▶ Provided information:
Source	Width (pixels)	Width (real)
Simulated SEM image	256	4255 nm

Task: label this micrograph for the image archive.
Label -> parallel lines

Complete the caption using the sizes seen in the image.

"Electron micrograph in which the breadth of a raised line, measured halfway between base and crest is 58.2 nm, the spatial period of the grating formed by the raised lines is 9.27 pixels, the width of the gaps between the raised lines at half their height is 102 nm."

▶ Work instruction: The reply should hold only the lines from the beginning of the listing above through the line with "Complete the caption", each one written exactly as it appears.

▶ Worked solution:
Source	Width (pixels)	Width (real)
Simulated SEM image	256	4255 nm

Task: label this micrograph for the image archive.
Label -> parallel lines

Complete the caption using the sizes seen in the image.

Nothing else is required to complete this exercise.